Supplied data:
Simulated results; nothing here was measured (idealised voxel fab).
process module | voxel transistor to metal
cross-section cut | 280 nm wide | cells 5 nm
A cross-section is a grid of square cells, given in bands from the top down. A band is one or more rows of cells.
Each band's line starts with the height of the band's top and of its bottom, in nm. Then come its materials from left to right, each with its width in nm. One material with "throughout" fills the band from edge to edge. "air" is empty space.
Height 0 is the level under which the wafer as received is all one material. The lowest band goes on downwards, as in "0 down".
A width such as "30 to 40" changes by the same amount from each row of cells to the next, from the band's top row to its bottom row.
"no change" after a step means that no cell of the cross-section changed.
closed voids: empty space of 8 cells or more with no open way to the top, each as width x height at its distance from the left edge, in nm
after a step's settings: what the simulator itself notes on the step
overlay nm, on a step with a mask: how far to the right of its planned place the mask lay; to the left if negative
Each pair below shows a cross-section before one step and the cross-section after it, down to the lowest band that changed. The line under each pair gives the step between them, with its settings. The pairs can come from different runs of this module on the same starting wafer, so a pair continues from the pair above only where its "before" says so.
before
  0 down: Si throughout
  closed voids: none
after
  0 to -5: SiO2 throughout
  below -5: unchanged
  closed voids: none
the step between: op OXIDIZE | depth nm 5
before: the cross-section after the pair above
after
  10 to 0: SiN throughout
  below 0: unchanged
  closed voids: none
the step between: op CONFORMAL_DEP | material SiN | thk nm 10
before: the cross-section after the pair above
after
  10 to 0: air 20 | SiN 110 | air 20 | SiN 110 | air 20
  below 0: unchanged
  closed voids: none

Activity: For the lines above, output exactly those from the line containing "after a step's" through the line containing "0 down: Si throughout", and skip the others.

Response area:
after a step's settings: what the simulator itself notes on the step
overlay nm, on a step with a mask: how far to the right of its planned place the mask lay; to the left if negative
Each pair below shows a cross-section before one step and the cross-section after it, down to the lowest band that changed. The line under each pair gives the step between them, with its settings. The pairs can come from different runs of this module on the same starting wafer, so a pair continues from the pair above only where its "before" says so.
before
  0 down: Si throughout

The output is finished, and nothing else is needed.